#### Task item
Nothing but the entries, copied exactly, should appear in the response.

#### Data listing
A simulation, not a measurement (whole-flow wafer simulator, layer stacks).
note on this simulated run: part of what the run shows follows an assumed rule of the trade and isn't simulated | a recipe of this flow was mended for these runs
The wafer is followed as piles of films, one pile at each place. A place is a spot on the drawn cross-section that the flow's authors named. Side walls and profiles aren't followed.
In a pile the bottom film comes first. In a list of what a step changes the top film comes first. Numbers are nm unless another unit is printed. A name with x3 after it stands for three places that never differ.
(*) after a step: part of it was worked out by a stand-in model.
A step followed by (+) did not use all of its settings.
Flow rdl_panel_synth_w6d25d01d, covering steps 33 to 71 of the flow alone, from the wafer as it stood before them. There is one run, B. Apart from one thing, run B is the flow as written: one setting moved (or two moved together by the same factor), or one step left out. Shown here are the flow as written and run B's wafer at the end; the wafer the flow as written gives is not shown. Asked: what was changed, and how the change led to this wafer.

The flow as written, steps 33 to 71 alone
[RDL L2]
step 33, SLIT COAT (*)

#### Exercise solution
A simulation, not a measurement (whole-flow wafer simulator, layer stacks).
note on this simulated run: part of what the run shows follows an assumed rule of the trade and isn't simulated | a recipe of this flow was mended for these runs
The wafer is followed as piles of films, one pile at each place. A place is a spot on the drawn cross-section that the flow's authors named. Side walls and profiles aren't followed.
In a pile the bottom film comes first. In a list of what a step changes the top film comes first. Numbers are nm unless another unit is printed. A name with x3 after it stands for three places that never differ.
(*) after a step: part of it was worked out by a stand-in model.
A step followed by (+) did not use all of its settings.
Flow rdl_panel_synth_w6d25d01d, covering steps 33 to 71 of the flow alone, from the wafer as it stood before them. There is one run, B. Apart from one thing, run B is the flow as written: one setting moved (or two moved together by the same factor), or one step left out. Shown here are the flow as written and run B's wafer at the end; the wafer the flow as written gives is not shown. Asked: what was changed, and how the change led to this wafer.

The flow as written, steps 33 to 71 alone
[RDL L2]
step 33, SLIT COAT (*)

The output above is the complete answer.